_Available data_
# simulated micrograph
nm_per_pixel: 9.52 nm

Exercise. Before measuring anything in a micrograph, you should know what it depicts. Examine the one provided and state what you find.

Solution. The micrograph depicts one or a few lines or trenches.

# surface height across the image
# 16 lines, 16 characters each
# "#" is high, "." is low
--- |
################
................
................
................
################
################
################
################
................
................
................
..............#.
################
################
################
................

_Work item_
Give back the listing exactly, please, from its first line to the line containing "Solution. The micrograph", inclusive, and nothing past that line.

_Task solution_
# simulated micrograph
nm_per_pixel: 9.52 nm

Exercise. Before measuring anything in a micrograph, you should know what it depicts. Examine the one provided and state what you find.

Solution. The micrograph depicts one or a few lines or trenches.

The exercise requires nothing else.